> **Work order**
With the records below as your source, retype each line exactly from the top down to the line that contains "205 nm wide, 5", and include that line.

> **Entries shown**
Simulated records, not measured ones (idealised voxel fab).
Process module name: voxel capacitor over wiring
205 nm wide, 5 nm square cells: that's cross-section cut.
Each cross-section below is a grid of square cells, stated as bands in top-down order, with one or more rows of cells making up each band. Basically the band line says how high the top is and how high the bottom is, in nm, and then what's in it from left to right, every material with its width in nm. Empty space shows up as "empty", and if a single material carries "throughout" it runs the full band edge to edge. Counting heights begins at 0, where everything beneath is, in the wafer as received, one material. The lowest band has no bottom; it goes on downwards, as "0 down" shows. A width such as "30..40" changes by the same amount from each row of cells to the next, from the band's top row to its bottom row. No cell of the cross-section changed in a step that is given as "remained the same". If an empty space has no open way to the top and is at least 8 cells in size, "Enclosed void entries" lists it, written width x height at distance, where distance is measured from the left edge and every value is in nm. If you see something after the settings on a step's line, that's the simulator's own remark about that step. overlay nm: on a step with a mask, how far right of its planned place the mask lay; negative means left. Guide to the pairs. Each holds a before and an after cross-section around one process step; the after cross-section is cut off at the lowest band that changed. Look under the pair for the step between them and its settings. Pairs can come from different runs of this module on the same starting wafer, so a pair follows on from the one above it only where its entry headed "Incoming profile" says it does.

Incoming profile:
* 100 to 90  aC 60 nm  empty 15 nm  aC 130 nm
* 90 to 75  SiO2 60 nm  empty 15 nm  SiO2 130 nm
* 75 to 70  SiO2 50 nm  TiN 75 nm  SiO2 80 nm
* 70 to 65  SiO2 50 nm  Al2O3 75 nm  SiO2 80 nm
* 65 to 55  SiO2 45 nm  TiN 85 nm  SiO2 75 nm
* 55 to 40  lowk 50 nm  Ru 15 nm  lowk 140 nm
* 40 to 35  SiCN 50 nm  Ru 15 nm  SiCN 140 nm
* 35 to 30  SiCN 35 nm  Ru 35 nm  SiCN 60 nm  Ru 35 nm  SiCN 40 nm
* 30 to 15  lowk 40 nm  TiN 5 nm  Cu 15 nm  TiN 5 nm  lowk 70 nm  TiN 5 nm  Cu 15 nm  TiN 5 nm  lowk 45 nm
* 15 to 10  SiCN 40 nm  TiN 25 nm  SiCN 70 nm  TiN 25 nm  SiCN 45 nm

> **Your response**
Simulated records, not measured ones (idealised voxel fab).
Process module name: voxel capacitor over wiring
205 nm wide, 5 nm square cells: that's cross-section cut.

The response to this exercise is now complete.